ASSIGNMENT: Give back exactly the lines of the data below, starting with the line that has "13 CLEAN: chemistry" and going on through the line that has "22 WET ETCH: chemistry".

[DATA FOR ANALYSIS Boundary: Start]
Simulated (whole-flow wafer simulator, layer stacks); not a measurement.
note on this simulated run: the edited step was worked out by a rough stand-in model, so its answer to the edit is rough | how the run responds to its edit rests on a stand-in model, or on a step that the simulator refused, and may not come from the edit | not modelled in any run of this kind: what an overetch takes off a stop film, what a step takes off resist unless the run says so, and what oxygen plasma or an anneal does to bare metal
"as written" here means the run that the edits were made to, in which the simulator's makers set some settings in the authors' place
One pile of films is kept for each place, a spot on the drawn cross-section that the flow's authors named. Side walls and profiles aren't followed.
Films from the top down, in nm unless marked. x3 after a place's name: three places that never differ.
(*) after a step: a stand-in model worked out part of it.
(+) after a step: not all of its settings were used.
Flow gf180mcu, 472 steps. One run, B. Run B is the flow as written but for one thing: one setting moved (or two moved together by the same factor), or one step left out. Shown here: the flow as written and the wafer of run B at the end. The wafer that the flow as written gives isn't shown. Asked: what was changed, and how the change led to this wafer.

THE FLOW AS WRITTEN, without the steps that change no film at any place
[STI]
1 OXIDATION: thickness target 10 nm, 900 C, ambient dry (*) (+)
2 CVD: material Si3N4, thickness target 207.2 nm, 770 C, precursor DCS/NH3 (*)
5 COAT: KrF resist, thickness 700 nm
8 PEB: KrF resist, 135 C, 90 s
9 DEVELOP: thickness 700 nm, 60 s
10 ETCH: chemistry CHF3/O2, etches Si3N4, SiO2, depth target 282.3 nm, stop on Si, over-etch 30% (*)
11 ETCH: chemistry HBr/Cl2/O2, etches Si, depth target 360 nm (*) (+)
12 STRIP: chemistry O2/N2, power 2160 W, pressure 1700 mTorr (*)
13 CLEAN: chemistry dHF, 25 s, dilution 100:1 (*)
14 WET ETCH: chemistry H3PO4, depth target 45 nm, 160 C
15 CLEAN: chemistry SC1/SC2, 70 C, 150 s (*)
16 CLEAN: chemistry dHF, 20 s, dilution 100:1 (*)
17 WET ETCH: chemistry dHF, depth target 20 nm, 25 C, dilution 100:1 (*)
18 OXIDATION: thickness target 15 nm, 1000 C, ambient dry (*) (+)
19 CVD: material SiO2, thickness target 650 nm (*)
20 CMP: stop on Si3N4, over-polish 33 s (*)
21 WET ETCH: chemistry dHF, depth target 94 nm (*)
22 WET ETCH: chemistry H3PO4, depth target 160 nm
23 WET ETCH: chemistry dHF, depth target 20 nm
[DATA FOR ANALYSIS Boundary: End]

RESPONSE AREA:
13 CLEAN: chemistry dHF, 25 s, dilution 100:1 (*)
14 WET ETCH: chemistry H3PO4, depth target 45 nm, 160 C
15 CLEAN: chemistry SC1/SC2, 70 C, 150 s (*)
16 CLEAN: chemistry dHF, 20 s, dilution 100:1 (*)
17 WET ETCH: chemistry dHF, depth target 20 nm, 25 C, dilution 100:1 (*)
18 OXIDATION: thickness target 15 nm, 1000 C, ambient dry (*) (+)
19 CVD: material SiO2, thickness target 650 nm (*)
20 CMP: stop on Si3N4, over-polish 33 s (*)
21 WET ETCH: chemistry dHF, depth target 94 nm (*)
22 WET ETCH: chemistry H3PO4, depth target 160 nm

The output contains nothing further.